Provided information:
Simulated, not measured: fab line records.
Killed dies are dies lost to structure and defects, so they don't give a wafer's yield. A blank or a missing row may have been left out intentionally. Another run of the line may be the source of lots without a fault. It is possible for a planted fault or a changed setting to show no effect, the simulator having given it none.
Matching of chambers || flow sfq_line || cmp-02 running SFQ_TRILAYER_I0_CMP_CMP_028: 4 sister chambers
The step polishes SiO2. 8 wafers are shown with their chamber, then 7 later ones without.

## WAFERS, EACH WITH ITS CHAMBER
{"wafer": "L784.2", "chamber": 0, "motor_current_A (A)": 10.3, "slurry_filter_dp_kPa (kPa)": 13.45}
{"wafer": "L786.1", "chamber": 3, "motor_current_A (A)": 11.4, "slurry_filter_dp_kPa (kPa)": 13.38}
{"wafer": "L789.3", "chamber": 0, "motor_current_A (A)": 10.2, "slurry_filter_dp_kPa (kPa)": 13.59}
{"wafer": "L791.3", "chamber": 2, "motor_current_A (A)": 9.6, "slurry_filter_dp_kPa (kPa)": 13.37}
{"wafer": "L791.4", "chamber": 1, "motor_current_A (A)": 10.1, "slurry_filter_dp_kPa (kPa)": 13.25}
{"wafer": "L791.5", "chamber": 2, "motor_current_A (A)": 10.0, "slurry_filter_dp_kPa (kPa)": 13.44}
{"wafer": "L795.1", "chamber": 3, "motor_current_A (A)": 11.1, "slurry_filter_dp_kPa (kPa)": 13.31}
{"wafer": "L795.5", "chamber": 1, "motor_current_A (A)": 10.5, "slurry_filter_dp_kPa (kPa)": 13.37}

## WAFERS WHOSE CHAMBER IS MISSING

Task item: Each line from the top of the listing down to and including the one containing "Killed dies are" should be transcribed exactly; nothing else is to be output.

Task response:
Simulated, not measured: fab line records.
Killed dies are dies lost to structure and defects, so they don't give a wafer's yield. A blank or a missing row may have been left out intentionally. Another run of the line may be the source of lots without a fault. It is possible for a planted fault or a changed setting to show no effect, the simulator having given it none.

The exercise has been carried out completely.